* [DATA EXCERPTS]:
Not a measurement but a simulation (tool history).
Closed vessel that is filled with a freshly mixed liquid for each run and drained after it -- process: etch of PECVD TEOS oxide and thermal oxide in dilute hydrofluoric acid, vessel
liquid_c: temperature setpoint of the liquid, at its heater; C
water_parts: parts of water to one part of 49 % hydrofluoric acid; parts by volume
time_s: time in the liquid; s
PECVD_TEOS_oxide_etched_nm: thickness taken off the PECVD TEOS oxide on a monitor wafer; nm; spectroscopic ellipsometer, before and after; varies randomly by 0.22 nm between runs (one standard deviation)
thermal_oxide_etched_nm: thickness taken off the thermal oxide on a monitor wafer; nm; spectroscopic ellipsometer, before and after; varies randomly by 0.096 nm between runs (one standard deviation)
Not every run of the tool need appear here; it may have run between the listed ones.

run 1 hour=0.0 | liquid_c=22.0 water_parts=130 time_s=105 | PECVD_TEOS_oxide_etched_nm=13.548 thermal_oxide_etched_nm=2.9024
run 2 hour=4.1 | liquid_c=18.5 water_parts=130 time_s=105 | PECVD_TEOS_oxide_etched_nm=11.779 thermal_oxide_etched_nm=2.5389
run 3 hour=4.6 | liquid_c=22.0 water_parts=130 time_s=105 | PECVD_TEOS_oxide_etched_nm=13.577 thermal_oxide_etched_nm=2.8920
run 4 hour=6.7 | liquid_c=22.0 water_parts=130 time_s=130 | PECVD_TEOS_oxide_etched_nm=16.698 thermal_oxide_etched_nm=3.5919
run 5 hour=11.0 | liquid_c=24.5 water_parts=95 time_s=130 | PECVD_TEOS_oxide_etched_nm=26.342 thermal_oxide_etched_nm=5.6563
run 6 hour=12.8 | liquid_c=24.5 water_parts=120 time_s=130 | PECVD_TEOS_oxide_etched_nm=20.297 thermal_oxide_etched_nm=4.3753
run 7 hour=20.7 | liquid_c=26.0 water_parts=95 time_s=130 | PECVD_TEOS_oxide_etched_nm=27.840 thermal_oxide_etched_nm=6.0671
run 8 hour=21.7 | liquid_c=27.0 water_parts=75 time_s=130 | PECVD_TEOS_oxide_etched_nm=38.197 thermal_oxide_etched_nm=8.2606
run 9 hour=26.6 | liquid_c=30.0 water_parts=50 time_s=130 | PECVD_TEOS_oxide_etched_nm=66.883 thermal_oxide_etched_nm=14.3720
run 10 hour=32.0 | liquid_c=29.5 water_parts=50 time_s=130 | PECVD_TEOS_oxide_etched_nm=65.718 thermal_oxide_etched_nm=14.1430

* [REQUIRED ACTION]: For this exercise, repeat exactly the lines of the data above from the one with "run 6 hour=12.8" down to the one with "run 9 hour=26.6", both end lines included.

* [ANSWER SECTION]:
run 6 hour=12.8 | liquid_c=24.5 water_parts=120 time_s=130 | PECVD_TEOS_oxide_etched_nm=20.297 thermal_oxide_etched_nm=4.3753
run 7 hour=20.7 | liquid_c=26.0 water_parts=95 time_s=130 | PECVD_TEOS_oxide_etched_nm=27.840 thermal_oxide_etched_nm=6.0671
run 8 hour=21.7 | liquid_c=27.0 water_parts=75 time_s=130 | PECVD_TEOS_oxide_etched_nm=38.197 thermal_oxide_etched_nm=8.2606
run 9 hour=26.6 | liquid_c=30.0 water_parts=50 time_s=130 | PECVD_TEOS_oxide_etched_nm=66.883 thermal_oxide_etched_nm=14.3720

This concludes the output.